.....

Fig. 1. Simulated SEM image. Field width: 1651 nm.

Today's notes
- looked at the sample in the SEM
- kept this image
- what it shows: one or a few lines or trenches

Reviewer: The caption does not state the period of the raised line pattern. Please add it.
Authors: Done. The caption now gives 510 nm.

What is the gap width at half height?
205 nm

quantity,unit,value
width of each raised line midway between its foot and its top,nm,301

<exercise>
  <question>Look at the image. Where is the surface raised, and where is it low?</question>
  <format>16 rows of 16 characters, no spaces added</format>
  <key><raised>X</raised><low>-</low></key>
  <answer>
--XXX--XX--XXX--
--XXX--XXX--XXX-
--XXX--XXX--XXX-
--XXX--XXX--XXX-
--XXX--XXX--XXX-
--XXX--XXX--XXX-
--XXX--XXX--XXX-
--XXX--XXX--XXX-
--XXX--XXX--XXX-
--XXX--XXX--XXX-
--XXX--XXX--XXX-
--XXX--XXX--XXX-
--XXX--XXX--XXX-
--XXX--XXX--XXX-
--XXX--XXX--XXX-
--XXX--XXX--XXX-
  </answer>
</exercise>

.....

◆ Work request ◆
Could you please retype the lines from the start of the data through the line with "quantity,unit,value", both included, and nothing else?

◆ Written answer ◆
Fig. 1. Simulated SEM image. Field width: 1651 nm.

Today's notes
- looked at the sample in the SEM
- kept this image
- what it shows: one or a few lines or trenches

Reviewer: The caption does not state the period of the raised line pattern. Please add it.
Authors: Done. The caption now gives 510 nm.

What is the gap width at half height?
205 nm

quantity,unit,value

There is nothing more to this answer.